- The data
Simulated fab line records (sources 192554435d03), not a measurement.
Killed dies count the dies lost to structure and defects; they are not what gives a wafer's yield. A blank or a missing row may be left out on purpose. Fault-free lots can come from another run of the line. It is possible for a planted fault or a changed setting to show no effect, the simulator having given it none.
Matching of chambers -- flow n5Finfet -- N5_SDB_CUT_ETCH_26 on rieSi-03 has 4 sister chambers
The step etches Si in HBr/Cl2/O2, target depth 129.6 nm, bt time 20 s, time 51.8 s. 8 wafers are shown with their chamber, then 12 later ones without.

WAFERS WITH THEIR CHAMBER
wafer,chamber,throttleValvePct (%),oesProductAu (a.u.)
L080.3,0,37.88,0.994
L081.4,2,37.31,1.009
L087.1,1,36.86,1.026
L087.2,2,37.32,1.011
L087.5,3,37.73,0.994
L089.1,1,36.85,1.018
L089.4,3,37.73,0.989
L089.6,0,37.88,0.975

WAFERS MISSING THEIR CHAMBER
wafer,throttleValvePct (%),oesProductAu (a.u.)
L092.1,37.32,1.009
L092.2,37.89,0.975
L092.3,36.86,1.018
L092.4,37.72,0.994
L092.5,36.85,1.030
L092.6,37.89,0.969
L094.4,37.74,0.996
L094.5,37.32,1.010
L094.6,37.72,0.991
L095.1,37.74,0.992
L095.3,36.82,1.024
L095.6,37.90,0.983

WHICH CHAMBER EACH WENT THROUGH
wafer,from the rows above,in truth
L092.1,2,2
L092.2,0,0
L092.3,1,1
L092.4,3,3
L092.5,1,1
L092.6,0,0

- Work order
Could you restate word for word the lines above, from the one that contains "L087.1,1,36.86,1.026" through the one that contains "L092.3,36.86,1.018", and no others?

- Response
L087.1,1,36.86,1.026
L087.2,2,37.32,1.011
L087.5,3,37.73,0.994
L089.1,1,36.85,1.018
L089.4,3,37.73,0.989
L089.6,0,37.88,0.975

WAFERS MISSING THEIR CHAMBER
wafer,throttleValvePct (%),oesProductAu (a.u.)
L092.1,37.32,1.009
L092.2,37.89,0.975
L092.3,36.86,1.018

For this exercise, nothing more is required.